• **Requirement**
Each line from the opening of the records that follow to the line with "Only some runs" needs to be written out exactly. Add nothing.

==== Input data
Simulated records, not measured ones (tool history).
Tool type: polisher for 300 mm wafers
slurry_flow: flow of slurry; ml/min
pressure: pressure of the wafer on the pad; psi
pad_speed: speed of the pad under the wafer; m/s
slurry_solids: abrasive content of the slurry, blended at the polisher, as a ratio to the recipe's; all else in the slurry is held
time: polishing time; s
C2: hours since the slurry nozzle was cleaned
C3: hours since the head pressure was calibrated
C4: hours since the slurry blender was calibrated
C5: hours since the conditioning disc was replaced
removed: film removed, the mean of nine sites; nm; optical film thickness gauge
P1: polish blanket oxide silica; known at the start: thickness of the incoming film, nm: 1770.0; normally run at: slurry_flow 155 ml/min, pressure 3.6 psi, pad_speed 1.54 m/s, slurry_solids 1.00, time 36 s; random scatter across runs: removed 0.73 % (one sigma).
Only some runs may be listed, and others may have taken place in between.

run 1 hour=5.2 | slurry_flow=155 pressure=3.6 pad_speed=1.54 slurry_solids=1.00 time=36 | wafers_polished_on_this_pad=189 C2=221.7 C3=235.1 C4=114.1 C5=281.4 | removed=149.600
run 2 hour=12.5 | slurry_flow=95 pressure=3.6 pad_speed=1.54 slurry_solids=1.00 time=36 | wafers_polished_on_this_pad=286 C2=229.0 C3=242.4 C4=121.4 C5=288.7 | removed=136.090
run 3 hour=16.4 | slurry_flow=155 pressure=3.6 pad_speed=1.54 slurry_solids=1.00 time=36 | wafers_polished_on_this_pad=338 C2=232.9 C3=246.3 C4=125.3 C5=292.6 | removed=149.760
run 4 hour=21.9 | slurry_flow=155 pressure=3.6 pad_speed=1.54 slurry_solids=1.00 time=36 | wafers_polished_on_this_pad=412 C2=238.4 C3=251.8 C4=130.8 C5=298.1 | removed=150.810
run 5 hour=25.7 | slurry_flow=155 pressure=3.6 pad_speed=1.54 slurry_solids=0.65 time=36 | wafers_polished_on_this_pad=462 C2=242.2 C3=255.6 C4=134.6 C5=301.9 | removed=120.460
========

• **Problem solution**
Simulated records, not measured ones (tool history).
Tool type: polisher for 300 mm wafers
slurry_flow: flow of slurry; ml/min
pressure: pressure of the wafer on the pad; psi
pad_speed: speed of the pad under the wafer; m/s
slurry_solids: abrasive content of the slurry, blended at the polisher, as a ratio to the recipe's; all else in the slurry is held
time: polishing time; s
C2: hours since the slurry nozzle was cleaned
C3: hours since the head pressure was calibrated
C4: hours since the slurry blender was calibrated
C5: hours since the conditioning disc was replaced
removed: film removed, the mean of nine sites; nm; optical film thickness gauge
P1: polish blanket oxide silica; known at the start: thickness of the incoming film, nm: 1770.0; normally run at: slurry_flow 155 ml/min, pressure 3.6 psi, pad_speed 1.54 m/s, slurry_solids 1.00, time 36 s; random scatter across runs: removed 0.73 % (one sigma).
Only some runs may be listed, and others may have taken place in between.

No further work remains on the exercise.